**ASSIGNMENT:** Retype every line of the records exactly.

_ _ _
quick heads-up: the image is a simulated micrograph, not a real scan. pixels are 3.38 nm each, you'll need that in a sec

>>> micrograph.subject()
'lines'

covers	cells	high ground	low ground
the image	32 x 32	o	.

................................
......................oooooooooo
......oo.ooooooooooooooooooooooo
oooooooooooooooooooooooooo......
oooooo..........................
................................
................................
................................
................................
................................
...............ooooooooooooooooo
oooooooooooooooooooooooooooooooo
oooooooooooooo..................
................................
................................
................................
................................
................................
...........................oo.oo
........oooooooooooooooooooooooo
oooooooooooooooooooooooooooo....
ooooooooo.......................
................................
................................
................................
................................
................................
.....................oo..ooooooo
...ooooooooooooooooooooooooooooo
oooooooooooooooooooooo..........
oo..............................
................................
_ _ _

**EXERCISE RESULT:**
quick heads-up: the image is a simulated micrograph, not a real scan. pixels are 3.38 nm each, you'll need that in a sec

>>> micrograph.subject()
'lines'

covers	cells	high ground	low ground
the image	32 x 32	o	.

................................
......................oooooooooo
......oo.ooooooooooooooooooooooo
oooooooooooooooooooooooooo......
oooooo..........................
................................
................................
................................
................................
................................
...............ooooooooooooooooo
oooooooooooooooooooooooooooooooo
oooooooooooooo..................
................................
................................
................................
................................
................................
...........................oo.oo
........oooooooooooooooooooooooo
oooooooooooooooooooooooooooo....
ooooooooo.......................
................................
................................
................................
................................
................................
.....................oo..ooooooo
...ooooooooooooooooooooooooooooo
oooooooooooooooooooooo..........
oo..............................
................................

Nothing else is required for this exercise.